### WORK ITEM:
Return the data below in full, exactly as it stands.

= = = = =

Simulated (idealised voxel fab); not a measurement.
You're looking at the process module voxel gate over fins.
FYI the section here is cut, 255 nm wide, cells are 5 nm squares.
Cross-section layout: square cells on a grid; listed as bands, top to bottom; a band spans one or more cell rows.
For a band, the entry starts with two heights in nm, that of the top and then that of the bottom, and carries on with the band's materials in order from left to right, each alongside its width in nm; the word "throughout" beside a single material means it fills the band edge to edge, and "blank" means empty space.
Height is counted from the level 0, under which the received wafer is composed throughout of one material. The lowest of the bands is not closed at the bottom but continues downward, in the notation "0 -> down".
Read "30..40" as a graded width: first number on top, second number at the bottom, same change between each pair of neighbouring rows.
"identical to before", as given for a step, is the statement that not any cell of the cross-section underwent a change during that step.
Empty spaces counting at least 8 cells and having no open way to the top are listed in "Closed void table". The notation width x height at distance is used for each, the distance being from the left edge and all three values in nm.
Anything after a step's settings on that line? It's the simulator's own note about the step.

= = = = =

### ANSWER SPACE:
Simulated (idealised voxel fab); not a measurement.
You're looking at the process module voxel gate over fins.
FYI the section here is cut, 255 nm wide, cells are 5 nm squares.
Cross-section layout: square cells on a grid; listed as bands, top to bottom; a band spans one or more cell rows.
For a band, the entry starts with two heights in nm, that of the top and then that of the bottom, and carries on with the band's materials in order from left to right, each alongside its width in nm; the word "throughout" beside a single material means it fills the band edge to edge, and "blank" means empty space.
Height is counted from the level 0, under which the received wafer is composed throughout of one material. The lowest of the bands is not closed at the bottom but continues downward, in the notation "0 -> down".
Read "30..40" as a graded width: first number on top, second number at the bottom, same change between each pair of neighbouring rows.
"identical to before", as given for a step, is the statement that not any cell of the cross-section underwent a change during that step.
Empty spaces counting at least 8 cells and having no open way to the top are listed in "Closed void table". The notation width x height at distance is used for each, the distance being from the left edge and all three values in nm.
Anything after a step's settings on that line? It's the simulator's own note about the step.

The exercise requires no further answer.